-------
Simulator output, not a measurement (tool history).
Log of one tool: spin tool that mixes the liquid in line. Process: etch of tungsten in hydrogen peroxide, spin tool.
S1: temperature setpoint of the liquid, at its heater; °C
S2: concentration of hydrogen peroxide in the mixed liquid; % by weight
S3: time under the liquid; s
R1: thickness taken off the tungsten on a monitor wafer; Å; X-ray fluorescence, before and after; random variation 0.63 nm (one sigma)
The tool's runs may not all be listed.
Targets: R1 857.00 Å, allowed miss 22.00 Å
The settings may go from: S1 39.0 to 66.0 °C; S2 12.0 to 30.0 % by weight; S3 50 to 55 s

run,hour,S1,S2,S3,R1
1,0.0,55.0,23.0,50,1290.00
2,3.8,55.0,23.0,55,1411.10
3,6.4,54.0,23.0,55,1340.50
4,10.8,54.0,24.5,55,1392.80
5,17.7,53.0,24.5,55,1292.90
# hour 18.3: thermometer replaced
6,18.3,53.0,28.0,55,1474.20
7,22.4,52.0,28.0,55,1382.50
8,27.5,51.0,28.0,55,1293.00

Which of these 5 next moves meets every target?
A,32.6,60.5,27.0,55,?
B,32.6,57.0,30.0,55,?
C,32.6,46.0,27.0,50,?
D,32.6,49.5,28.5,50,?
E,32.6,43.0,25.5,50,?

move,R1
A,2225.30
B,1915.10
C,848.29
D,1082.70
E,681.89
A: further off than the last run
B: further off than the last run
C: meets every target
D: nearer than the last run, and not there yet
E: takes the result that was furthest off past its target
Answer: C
-------

Work order: Using the listing above, retype each line exactly.

Answer box:
Simulator output, not a measurement (tool history).
Log of one tool: spin tool that mixes the liquid in line. Process: etch of tungsten in hydrogen peroxide, spin tool.
S1: temperature setpoint of the liquid, at its heater; °C
S2: concentration of hydrogen peroxide in the mixed liquid; % by weight
S3: time under the liquid; s
R1: thickness taken off the tungsten on a monitor wafer; Å; X-ray fluorescence, before and after; random variation 0.63 nm (one sigma)
The tool's runs may not all be listed.
Targets: R1 857.00 Å, allowed miss 22.00 Å
The settings may go from: S1 39.0 to 66.0 °C; S2 12.0 to 30.0 % by weight; S3 50 to 55 s

run,hour,S1,S2,S3,R1
1,0.0,55.0,23.0,50,1290.00
2,3.8,55.0,23.0,55,1411.10
3,6.4,54.0,23.0,55,1340.50
4,10.8,54.0,24.5,55,1392.80
5,17.7,53.0,24.5,55,1292.90
# hour 18.3: thermometer replaced
6,18.3,53.0,28.0,55,1474.20
7,22.4,52.0,28.0,55,1382.50
8,27.5,51.0,28.0,55,1293.00

Which of these 5 next moves meets every target?
A,32.6,60.5,27.0,55,?
B,32.6,57.0,30.0,55,?
C,32.6,46.0,27.0,50,?
D,32.6,49.5,28.5,50,?
E,32.6,43.0,25.5,50,?

move,R1
A,2225.30
B,1915.10
C,848.29
D,1082.70
E,681.89
A: further off than the last run
B: further off than the last run
C: meets every target
D: nearer than the last run, and not there yet
E: takes the result that was furthest off past its target
Answer: C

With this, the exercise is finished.